▸ **Information provided**
+++

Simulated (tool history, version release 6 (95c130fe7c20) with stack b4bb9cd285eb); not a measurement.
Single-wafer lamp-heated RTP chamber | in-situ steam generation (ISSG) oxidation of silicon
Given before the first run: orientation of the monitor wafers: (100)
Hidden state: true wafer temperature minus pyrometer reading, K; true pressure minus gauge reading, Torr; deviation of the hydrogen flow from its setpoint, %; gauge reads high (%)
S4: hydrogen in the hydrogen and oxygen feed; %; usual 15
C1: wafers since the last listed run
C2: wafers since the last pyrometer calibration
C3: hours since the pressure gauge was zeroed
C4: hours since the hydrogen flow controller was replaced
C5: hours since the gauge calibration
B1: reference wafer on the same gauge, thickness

+++

▸ **Task item**
Every record above is to be copied out again exactly as written.

▸ **Exercise response**
Simulated (tool history, version release 6 (95c130fe7c20) with stack b4bb9cd285eb); not a measurement.
Single-wafer lamp-heated RTP chamber | in-situ steam generation (ISSG) oxidation of silicon
Given before the first run: orientation of the monitor wafers: (100)
Hidden state: true wafer temperature minus pyrometer reading, K; true pressure minus gauge reading, Torr; deviation of the hydrogen flow from its setpoint, %; gauge reads high (%)
S4: hydrogen in the hydrogen and oxygen feed; %; usual 15
C1: wafers since the last listed run
C2: wafers since the last pyrometer calibration
C3: hours since the pressure gauge was zeroed
C4: hours since the hydrogen flow controller was replaced
C5: hours since the gauge calibration
B1: reference wafer on the same gauge, thickness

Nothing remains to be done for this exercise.